Given data:
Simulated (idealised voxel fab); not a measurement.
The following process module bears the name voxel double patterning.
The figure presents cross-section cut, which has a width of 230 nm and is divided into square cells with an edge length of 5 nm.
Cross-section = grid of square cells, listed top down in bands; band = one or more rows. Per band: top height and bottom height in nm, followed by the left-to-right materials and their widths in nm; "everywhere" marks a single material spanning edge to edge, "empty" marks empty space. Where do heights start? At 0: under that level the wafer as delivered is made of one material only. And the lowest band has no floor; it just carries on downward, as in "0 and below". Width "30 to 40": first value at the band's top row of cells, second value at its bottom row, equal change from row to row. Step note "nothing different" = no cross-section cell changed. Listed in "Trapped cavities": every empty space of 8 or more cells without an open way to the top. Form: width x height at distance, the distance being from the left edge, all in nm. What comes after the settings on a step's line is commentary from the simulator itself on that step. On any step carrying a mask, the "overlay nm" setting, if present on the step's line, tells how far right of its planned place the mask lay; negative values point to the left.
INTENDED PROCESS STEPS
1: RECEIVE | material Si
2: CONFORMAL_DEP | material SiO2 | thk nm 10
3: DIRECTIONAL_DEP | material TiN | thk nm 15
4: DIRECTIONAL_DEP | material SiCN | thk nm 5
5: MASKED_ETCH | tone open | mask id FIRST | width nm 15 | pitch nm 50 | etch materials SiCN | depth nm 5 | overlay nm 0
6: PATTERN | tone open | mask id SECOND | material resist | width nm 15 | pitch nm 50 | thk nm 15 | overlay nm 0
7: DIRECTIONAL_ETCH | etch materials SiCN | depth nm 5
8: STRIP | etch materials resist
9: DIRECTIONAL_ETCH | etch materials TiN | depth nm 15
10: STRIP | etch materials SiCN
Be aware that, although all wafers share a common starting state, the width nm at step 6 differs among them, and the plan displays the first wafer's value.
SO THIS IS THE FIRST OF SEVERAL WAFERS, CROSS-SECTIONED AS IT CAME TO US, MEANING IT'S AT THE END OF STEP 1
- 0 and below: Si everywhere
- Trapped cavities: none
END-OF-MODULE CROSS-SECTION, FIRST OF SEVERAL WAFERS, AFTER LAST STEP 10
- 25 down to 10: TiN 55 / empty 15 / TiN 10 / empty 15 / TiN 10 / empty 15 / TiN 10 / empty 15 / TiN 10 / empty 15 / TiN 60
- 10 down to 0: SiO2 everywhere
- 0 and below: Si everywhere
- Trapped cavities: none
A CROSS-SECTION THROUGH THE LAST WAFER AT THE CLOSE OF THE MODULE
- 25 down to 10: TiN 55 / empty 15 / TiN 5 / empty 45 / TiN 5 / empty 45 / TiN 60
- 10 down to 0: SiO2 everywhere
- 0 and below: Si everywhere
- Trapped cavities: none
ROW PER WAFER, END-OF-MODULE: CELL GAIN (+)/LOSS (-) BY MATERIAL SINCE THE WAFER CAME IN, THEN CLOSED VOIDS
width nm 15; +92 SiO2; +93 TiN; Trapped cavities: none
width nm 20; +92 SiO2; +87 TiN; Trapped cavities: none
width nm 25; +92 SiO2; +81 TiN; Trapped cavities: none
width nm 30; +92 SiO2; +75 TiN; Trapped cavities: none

Activity:
Find "5: MASKED_ETCH |" in the entries above and copy that whole line exactly, then each line after it through the line that contains "Be aware that, although".

Exercise output:
5: MASKED_ETCH | tone open | mask id FIRST | width nm 15 | pitch nm 50 | etch materials SiCN | depth nm 5 | overlay nm 0
6: PATTERN | tone open | mask id SECOND | material resist | width nm 15 | pitch nm 50 | thk nm 15 | overlay nm 0
7: DIRECTIONAL_ETCH | etch materials SiCN | depth nm 5
8: STRIP | etch materials resist
9: DIRECTIONAL_ETCH | etch materials TiN | depth nm 15
10: STRIP | etch materials SiCN
Be aware that, although all wafers share a common starting state, the width nm at step 6 differs among them, and the plan displays the first wafer's value.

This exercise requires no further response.